[Exercise]: Find the line containing "Zero point of" in the entries below. Restate it and each line after it, word for word, up to and including the line containing "overlay nm: right-of-plan".

——

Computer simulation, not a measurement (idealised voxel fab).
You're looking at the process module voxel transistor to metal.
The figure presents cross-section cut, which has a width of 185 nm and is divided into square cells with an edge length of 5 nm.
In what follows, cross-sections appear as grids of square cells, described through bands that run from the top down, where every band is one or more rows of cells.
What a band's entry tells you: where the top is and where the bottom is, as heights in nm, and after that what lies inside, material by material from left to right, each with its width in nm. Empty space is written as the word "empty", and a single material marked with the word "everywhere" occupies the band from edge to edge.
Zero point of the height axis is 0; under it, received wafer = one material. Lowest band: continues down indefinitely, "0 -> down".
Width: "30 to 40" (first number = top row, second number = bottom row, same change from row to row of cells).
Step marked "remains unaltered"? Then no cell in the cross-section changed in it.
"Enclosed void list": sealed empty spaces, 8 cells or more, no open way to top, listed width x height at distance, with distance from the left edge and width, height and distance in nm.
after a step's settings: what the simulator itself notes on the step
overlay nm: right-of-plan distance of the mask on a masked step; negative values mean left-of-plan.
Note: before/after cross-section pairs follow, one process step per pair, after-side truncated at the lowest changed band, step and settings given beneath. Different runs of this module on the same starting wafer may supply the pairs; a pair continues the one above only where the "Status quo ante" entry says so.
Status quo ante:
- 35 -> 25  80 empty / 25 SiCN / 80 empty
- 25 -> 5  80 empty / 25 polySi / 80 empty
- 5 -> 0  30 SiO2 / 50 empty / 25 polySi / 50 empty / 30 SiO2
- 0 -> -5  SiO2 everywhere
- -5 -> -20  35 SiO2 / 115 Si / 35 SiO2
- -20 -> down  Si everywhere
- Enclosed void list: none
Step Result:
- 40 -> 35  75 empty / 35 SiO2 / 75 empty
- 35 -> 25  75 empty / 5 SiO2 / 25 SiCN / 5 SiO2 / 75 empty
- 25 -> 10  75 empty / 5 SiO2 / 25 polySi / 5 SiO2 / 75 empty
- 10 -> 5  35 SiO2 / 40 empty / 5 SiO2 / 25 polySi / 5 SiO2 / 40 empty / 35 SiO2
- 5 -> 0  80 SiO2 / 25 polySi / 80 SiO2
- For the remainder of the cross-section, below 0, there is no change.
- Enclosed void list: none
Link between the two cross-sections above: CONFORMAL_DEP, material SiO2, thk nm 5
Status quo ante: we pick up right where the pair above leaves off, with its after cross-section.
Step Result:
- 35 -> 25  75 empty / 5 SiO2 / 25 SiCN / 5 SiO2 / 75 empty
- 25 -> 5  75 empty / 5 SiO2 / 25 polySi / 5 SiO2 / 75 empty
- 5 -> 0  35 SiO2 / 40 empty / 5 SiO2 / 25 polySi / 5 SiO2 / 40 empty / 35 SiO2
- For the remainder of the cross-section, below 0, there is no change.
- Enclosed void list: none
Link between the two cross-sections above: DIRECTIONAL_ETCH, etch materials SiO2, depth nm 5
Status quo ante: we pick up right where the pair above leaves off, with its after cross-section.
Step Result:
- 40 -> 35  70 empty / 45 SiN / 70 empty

——

[Answer box]:
Zero point of the height axis is 0; under it, received wafer = one material. Lowest band: continues down indefinitely, "0 -> down".
Width: "30 to 40" (first number = top row, second number = bottom row, same change from row to row of cells).
Step marked "remains unaltered"? Then no cell in the cross-section changed in it.
"Enclosed void list": sealed empty spaces, 8 cells or more, no open way to top, listed width x height at distance, with distance from the left edge and width, height and distance in nm.
after a step's settings: what the simulator itself notes on the step
overlay nm: right-of-plan distance of the mask on a masked step; negative values mean left-of-plan.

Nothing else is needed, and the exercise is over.